Requirement: This exercise asks for every record to be output again exactly.

Data records:
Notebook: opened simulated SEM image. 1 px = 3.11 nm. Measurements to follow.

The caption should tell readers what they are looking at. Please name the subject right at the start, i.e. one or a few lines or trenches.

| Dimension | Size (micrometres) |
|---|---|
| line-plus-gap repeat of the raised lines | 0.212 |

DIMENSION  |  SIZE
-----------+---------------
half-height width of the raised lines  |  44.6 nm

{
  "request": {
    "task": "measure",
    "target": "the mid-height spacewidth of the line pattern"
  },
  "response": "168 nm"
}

Answer section:
Notebook: opened simulated SEM image. 1 px = 3.11 nm. Measurements to follow.

The caption should tell readers what they are looking at. Please name the subject right at the start, i.e. one or a few lines or trenches.

| Dimension | Size (micrometres) |
|---|---|
| line-plus-gap repeat of the raised lines | 0.212 |

DIMENSION  |  SIZE
-----------+---------------
half-height width of the raised lines  |  44.6 nm

{
  "request": {
    "task": "measure",
    "target": "the mid-height spacewidth of the line pattern"
  },
  "response": "168 nm"
}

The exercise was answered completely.